= = = = =
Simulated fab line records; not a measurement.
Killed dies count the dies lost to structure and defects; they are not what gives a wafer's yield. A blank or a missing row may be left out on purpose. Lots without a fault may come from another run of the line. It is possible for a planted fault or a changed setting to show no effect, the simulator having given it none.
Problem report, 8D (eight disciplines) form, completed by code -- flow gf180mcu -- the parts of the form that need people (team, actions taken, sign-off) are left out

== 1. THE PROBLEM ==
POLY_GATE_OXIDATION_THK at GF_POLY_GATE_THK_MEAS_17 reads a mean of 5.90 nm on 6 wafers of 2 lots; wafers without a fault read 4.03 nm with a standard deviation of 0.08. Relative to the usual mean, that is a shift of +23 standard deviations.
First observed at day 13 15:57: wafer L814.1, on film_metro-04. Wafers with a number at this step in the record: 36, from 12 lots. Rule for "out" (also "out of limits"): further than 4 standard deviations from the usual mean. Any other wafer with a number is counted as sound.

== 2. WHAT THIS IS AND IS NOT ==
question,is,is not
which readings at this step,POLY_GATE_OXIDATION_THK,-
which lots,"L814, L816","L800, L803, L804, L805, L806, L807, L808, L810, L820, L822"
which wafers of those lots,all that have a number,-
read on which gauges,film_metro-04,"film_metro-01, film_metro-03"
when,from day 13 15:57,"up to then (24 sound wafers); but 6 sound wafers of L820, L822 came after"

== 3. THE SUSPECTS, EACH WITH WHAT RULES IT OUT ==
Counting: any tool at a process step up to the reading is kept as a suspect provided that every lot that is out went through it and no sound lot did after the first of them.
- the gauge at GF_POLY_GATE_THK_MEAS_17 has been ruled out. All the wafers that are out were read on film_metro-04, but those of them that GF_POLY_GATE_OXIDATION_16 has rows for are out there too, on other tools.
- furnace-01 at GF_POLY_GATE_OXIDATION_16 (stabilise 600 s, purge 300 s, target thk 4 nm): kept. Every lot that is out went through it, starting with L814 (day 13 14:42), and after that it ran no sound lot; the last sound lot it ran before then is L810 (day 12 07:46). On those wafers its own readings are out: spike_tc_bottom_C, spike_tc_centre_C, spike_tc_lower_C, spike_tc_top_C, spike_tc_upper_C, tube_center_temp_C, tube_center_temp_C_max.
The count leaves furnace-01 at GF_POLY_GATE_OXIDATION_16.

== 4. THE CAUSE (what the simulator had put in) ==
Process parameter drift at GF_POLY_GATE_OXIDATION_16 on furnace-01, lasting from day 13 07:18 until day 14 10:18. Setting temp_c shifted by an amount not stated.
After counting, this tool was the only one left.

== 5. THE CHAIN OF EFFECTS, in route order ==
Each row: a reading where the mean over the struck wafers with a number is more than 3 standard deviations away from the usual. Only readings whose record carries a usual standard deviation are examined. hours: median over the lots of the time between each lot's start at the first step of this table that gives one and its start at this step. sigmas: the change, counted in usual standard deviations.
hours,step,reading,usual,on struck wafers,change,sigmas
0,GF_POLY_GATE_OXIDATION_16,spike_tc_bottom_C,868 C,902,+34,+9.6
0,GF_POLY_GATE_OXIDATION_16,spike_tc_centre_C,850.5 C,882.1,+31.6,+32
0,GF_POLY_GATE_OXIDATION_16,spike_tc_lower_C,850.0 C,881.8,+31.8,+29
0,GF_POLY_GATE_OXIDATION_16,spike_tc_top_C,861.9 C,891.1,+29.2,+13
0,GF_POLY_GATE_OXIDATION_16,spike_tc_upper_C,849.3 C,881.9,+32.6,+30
= = = = =

#### [Assignment]
Could you write out exactly the lines above, starting at the first one and ending with the line that has "which wafers of"?

#### [Response]
Simulated fab line records; not a measurement.
Killed dies count the dies lost to structure and defects; they are not what gives a wafer's yield. A blank or a missing row may be left out on purpose. Lots without a fault may come from another run of the line. It is possible for a planted fault or a changed setting to show no effect, the simulator having given it none.
Problem report, 8D (eight disciplines) form, completed by code -- flow gf180mcu -- the parts of the form that need people (team, actions taken, sign-off) are left out

== 1. THE PROBLEM ==
POLY_GATE_OXIDATION_THK at GF_POLY_GATE_THK_MEAS_17 reads a mean of 5.90 nm on 6 wafers of 2 lots; wafers without a fault read 4.03 nm with a standard deviation of 0.08. Relative to the usual mean, that is a shift of +23 standard deviations.
First observed at day 13 15:57: wafer L814.1, on film_metro-04. Wafers with a number at this step in the record: 36, from 12 lots. Rule for "out" (also "out of limits"): further than 4 standard deviations from the usual mean. Any other wafer with a number is counted as sound.

== 2. WHAT THIS IS AND IS NOT ==
question,is,is not
which readings at this step,POLY_GATE_OXIDATION_THK,-
which lots,"L814, L816","L800, L803, L804, L805, L806, L807, L808, L810, L820, L822"
which wafers of those lots,all that have a number,-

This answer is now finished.